------------------------------------

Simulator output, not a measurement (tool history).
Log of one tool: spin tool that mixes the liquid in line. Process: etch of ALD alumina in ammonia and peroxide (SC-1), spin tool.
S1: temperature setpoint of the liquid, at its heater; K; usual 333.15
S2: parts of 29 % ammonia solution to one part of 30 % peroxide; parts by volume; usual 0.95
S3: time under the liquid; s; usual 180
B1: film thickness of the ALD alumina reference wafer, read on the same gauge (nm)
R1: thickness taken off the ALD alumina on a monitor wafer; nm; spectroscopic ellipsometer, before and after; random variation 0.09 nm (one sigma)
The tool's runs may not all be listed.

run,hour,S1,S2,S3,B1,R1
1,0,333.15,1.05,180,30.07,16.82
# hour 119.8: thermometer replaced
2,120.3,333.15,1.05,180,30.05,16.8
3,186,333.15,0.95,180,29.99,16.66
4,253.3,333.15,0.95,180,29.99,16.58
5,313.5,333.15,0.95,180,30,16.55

------------------------------------

▸ WORK ORDER: Copy the listing in full. Match it word for word.

▸ WRITTEN REPLY:
Simulator output, not a measurement (tool history).
Log of one tool: spin tool that mixes the liquid in line. Process: etch of ALD alumina in ammonia and peroxide (SC-1), spin tool.
S1: temperature setpoint of the liquid, at its heater; K; usual 333.15
S2: parts of 29 % ammonia solution to one part of 30 % peroxide; parts by volume; usual 0.95
S3: time under the liquid; s; usual 180
B1: film thickness of the ALD alumina reference wafer, read on the same gauge (nm)
R1: thickness taken off the ALD alumina on a monitor wafer; nm; spectroscopic ellipsometer, before and after; random variation 0.09 nm (one sigma)
The tool's runs may not all be listed.

run,hour,S1,S2,S3,B1,R1
1,0,333.15,1.05,180,30.07,16.82
# hour 119.8: thermometer replaced
2,120.3,333.15,1.05,180,30.05,16.8
3,186,333.15,0.95,180,29.99,16.66
4,253.3,333.15,0.95,180,29.99,16.58
5,313.5,333.15,0.95,180,30,16.55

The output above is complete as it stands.